== Segment start ==

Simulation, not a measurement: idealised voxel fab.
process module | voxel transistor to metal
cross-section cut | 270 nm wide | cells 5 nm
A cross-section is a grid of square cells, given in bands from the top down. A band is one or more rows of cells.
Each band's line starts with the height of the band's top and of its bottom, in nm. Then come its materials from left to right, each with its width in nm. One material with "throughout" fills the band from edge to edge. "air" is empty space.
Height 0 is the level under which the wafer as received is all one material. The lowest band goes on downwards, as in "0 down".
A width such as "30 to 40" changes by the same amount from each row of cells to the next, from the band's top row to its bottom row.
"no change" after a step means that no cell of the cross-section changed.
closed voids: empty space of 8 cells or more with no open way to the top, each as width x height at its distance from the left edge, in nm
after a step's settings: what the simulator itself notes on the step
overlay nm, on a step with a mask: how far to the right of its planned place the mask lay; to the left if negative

== Segment end ==

What you output must be the lines from the opening of the material above up to and including the line with "Each band's line", reproduced exactly.

▶ [Expected answer]
Simulation, not a measurement: idealised voxel fab.
process module | voxel transistor to metal
cross-section cut | 270 nm wide | cells 5 nm
A cross-section is a grid of square cells, given in bands from the top down. A band is one or more rows of cells.
Each band's line starts with the height of the band's top and of its bottom, in nm. Then come its materials from left to right, each with its width in nm. One material with "throughout" fills the band from edge to edge. "air" is empty space.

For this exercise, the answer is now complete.